*Activity*. Print, exactly as written, every line from the first line of the records below through the line containing "1627.8 | 676.5 |", and nothing further.

*Given data*.
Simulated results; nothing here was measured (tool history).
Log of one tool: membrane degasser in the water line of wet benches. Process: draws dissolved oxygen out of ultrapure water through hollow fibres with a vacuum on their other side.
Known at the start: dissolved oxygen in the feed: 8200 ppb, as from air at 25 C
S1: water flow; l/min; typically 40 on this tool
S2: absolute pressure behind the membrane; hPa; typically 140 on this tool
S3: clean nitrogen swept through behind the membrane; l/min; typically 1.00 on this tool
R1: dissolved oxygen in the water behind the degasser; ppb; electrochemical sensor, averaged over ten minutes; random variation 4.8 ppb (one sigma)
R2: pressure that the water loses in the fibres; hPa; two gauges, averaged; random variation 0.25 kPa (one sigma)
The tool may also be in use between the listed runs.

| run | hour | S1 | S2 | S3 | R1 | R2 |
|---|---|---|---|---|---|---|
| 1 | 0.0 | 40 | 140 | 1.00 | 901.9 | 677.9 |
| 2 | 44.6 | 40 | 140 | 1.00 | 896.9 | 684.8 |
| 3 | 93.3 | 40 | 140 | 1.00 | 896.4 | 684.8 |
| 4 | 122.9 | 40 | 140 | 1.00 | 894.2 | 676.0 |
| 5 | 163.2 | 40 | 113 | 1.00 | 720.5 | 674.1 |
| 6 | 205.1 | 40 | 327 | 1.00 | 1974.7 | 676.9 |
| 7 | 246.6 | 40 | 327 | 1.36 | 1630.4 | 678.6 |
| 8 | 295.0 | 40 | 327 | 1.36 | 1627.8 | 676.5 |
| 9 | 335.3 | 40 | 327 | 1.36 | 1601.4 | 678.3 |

*Exercise solution*.
Simulated results; nothing here was measured (tool history).
Log of one tool: membrane degasser in the water line of wet benches. Process: draws dissolved oxygen out of ultrapure water through hollow fibres with a vacuum on their other side.
Known at the start: dissolved oxygen in the feed: 8200 ppb, as from air at 25 C
S1: water flow; l/min; typically 40 on this tool
S2: absolute pressure behind the membrane; hPa; typically 140 on this tool
S3: clean nitrogen swept through behind the membrane; l/min; typically 1.00 on this tool
R1: dissolved oxygen in the water behind the degasser; ppb; electrochemical sensor, averaged over ten minutes; random variation 4.8 ppb (one sigma)
R2: pressure that the water loses in the fibres; hPa; two gauges, averaged; random variation 0.25 kPa (one sigma)
The tool may also be in use between the listed runs.

| run | hour | S1 | S2 | S3 | R1 | R2 |
|---|---|---|---|---|---|---|
| 1 | 0.0 | 40 | 140 | 1.00 | 901.9 | 677.9 |
| 2 | 44.6 | 40 | 140 | 1.00 | 896.9 | 684.8 |
| 3 | 93.3 | 40 | 140 | 1.00 | 896.4 | 684.8 |
| 4 | 122.9 | 40 | 140 | 1.00 | 894.2 | 676.0 |
| 5 | 163.2 | 40 | 113 | 1.00 | 720.5 | 674.1 |
| 6 | 205.1 | 40 | 327 | 1.00 | 1974.7 | 676.9 |
| 7 | 246.6 | 40 | 327 | 1.36 | 1630.4 | 678.6 |
| 8 | 295.0 | 40 | 327 | 1.36 | 1627.8 | 676.5 |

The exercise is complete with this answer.